::::
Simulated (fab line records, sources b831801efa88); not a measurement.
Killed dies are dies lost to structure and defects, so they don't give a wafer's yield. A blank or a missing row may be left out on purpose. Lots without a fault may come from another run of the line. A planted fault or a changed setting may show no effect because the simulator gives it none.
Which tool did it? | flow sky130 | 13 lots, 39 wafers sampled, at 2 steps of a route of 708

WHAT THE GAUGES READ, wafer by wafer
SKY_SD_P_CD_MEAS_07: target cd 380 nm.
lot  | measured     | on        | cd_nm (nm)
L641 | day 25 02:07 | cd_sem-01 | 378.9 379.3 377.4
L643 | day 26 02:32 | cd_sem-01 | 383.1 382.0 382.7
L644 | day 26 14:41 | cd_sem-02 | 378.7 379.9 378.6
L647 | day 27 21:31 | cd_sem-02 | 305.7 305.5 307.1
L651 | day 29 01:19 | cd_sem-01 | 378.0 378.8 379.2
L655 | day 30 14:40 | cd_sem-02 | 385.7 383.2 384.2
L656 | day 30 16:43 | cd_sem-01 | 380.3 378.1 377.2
::::

**REQUIREMENT**
Return exactly the leading lines of the listing, stopping after the line in which "L655 | day 30" occurs.

**REPLY**
Simulated (fab line records, sources b831801efa88); not a measurement.
Killed dies are dies lost to structure and defects, so they don't give a wafer's yield. A blank or a missing row may be left out on purpose. Lots without a fault may come from another run of the line. A planted fault or a changed setting may show no effect because the simulator gives it none.
Which tool did it? | flow sky130 | 13 lots, 39 wafers sampled, at 2 steps of a route of 708

WHAT THE GAUGES READ, wafer by wafer
SKY_SD_P_CD_MEAS_07: target cd 380 nm.
lot  | measured     | on        | cd_nm (nm)
L641 | day 25 02:07 | cd_sem-01 | 378.9 379.3 377.4
L643 | day 26 02:32 | cd_sem-01 | 383.1 382.0 382.7
L644 | day 26 14:41 | cd_sem-02 | 378.7 379.9 378.6
L647 | day 27 21:31 | cd_sem-02 | 305.7 305.5 307.1
L651 | day 29 01:19 | cd_sem-01 | 378.0 378.8 379.2
L655 | day 30 14:40 | cd_sem-02 | 385.7 383.2 384.2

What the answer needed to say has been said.